* [DATASET RECORDS]:
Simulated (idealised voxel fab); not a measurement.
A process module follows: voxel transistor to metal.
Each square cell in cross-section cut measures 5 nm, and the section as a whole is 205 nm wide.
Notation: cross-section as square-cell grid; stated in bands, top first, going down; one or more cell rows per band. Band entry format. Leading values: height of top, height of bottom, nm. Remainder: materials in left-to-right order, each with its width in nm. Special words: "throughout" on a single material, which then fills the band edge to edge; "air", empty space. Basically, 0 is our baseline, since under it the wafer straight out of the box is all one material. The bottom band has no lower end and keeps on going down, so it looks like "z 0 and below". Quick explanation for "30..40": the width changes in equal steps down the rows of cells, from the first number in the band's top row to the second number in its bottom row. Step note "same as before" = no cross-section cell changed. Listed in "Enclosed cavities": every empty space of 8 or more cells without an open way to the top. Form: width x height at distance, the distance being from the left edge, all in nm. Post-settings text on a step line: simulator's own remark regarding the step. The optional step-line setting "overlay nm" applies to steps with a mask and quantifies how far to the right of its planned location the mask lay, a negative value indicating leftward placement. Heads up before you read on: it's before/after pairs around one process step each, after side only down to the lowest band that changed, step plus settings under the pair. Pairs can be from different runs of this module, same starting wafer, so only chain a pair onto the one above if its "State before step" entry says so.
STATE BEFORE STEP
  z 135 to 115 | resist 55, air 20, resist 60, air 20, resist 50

* [BRIEF]: Your output should be an exact copy of the lines from the top of the listing above to the line with "Each square cell", both ends included.

* [REPLY]:
Simulated (idealised voxel fab); not a measurement.
A process module follows: voxel transistor to metal.
Each square cell in cross-section cut measures 5 nm, and the section as a whole is 205 nm wide.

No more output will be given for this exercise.